- _Dataset content_
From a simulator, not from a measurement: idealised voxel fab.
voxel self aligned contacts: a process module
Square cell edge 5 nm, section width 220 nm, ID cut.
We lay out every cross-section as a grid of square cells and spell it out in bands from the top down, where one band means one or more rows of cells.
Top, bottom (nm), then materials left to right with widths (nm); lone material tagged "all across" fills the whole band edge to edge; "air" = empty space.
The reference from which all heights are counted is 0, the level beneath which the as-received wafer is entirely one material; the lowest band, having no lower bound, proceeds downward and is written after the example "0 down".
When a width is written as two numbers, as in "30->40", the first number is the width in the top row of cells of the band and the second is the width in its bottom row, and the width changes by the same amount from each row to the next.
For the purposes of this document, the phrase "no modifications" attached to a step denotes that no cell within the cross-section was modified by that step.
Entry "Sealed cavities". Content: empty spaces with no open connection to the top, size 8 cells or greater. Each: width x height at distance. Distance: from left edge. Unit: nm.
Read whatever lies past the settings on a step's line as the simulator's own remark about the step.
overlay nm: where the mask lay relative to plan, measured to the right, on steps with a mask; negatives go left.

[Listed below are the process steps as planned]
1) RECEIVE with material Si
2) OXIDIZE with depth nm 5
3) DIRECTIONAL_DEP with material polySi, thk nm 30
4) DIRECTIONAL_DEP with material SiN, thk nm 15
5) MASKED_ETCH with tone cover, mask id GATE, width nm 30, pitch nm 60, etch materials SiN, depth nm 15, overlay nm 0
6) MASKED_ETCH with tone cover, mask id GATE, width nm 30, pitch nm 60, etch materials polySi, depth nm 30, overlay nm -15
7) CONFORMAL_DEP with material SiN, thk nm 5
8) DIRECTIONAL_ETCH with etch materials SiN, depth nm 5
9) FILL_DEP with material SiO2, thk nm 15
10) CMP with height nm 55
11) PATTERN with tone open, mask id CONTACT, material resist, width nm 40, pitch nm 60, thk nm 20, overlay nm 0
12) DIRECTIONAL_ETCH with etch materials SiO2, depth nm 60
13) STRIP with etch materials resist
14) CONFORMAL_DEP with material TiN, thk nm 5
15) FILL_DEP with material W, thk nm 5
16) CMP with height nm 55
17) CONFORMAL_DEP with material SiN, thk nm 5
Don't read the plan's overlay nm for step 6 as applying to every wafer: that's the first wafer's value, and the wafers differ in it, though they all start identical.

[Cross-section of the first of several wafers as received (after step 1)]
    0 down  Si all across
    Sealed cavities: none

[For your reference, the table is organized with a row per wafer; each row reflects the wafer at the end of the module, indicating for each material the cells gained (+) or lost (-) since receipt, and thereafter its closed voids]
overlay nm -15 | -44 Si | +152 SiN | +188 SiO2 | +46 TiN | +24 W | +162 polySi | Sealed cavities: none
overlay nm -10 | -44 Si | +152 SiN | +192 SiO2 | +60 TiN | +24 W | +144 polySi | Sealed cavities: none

- _Assignment_
With the first line being the one containing "[Cross-section of the" and the last line the one containing "overlay nm -15 |", transcribe exactly the lines above that fall in that range.

- _Problem solution_
[Cross-section of the first of several wafers as received (after step 1)]
    0 down  Si all across
    Sealed cavities: none

[For your reference, the table is organized with a row per wafer; each row reflects the wafer at the end of the module, indicating for each material the cells gained (+) or lost (-) since receipt, and thereafter its closed voids]
overlay nm -15 | -44 Si | +152 SiN | +188 SiO2 | +46 TiN | +24 W | +162 polySi | Sealed cavities: none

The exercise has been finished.